=-=-=

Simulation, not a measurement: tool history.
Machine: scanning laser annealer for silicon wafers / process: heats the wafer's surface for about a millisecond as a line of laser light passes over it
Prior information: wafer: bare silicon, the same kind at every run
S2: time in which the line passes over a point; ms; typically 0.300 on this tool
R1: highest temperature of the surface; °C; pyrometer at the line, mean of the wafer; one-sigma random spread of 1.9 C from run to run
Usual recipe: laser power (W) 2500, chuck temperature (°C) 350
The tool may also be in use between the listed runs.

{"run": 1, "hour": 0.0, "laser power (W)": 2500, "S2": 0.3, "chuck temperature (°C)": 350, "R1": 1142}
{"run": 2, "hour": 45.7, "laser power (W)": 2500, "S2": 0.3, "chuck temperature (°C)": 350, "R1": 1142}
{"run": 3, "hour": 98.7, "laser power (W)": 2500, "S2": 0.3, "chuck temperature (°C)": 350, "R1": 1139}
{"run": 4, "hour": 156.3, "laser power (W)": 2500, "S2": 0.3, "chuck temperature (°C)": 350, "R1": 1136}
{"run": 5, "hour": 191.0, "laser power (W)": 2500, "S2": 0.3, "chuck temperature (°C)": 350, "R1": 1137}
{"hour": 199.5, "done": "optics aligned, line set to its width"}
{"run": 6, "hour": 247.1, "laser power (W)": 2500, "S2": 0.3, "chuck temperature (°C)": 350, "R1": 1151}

=-=-=

Using the material above, quote the first line and each line after it, stopping at and including the line that holds "R1: highest temperature".

Simulation, not a measurement: tool history.
Machine: scanning laser annealer for silicon wafers / process: heats the wafer's surface for about a millisecond as a line of laser light passes over it
Prior information: wafer: bare silicon, the same kind at every run
S2: time in which the line passes over a point; ms; typically 0.300 on this tool
R1: highest temperature of the surface; °C; pyrometer at the line, mean of the wafer; one-sigma random spread of 1.9 C from run to run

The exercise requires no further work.